Information:
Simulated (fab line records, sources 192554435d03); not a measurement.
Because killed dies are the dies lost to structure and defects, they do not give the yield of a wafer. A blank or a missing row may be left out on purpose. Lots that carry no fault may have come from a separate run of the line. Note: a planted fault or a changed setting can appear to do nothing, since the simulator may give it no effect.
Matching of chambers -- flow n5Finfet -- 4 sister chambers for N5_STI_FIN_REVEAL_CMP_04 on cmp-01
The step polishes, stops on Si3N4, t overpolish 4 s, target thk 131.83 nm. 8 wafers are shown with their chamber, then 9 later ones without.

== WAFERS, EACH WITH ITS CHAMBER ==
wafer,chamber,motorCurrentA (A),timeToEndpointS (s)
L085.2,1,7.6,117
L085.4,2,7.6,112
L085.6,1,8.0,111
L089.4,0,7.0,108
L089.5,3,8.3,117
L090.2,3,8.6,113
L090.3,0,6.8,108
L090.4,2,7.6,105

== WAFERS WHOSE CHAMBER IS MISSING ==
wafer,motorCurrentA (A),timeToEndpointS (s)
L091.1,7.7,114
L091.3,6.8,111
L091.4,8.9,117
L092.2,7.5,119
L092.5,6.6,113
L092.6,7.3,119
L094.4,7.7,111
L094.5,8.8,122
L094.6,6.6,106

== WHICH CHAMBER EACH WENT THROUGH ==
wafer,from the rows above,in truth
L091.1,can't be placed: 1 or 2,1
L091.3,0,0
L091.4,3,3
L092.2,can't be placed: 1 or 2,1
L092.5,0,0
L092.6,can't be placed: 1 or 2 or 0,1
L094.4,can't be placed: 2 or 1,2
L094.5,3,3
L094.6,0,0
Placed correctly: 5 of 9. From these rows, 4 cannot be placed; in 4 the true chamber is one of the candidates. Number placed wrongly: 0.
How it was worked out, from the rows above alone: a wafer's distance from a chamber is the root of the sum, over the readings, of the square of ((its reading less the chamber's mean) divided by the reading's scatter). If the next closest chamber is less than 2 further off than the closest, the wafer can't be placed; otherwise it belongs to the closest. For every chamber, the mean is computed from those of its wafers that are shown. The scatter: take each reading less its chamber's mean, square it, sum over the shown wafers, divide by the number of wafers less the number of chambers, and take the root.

Assigned task:
From the first line of the data above through the line containing "L092.6,7.3,119", set each line down again exactly; include both ends and omit everything else.

Written reply:
Simulated (fab line records, sources 192554435d03); not a measurement.
Because killed dies are the dies lost to structure and defects, they do not give the yield of a wafer. A blank or a missing row may be left out on purpose. Lots that carry no fault may have come from a separate run of the line. Note: a planted fault or a changed setting can appear to do nothing, since the simulator may give it no effect.
Matching of chambers -- flow n5Finfet -- 4 sister chambers for N5_STI_FIN_REVEAL_CMP_04 on cmp-01
The step polishes, stops on Si3N4, t overpolish 4 s, target thk 131.83 nm. 8 wafers are shown with their chamber, then 9 later ones without.

== WAFERS, EACH WITH ITS CHAMBER ==
wafer,chamber,motorCurrentA (A),timeToEndpointS (s)
L085.2,1,7.6,117
L085.4,2,7.6,112
L085.6,1,8.0,111
L089.4,0,7.0,108
L089.5,3,8.3,117
L090.2,3,8.6,113
L090.3,0,6.8,108
L090.4,2,7.6,105

== WAFERS WHOSE CHAMBER IS MISSING ==
wafer,motorCurrentA (A),timeToEndpointS (s)
L091.1,7.7,114
L091.3,6.8,111
L091.4,8.9,117
L092.2,7.5,119
L092.5,6.6,113
L092.6,7.3,119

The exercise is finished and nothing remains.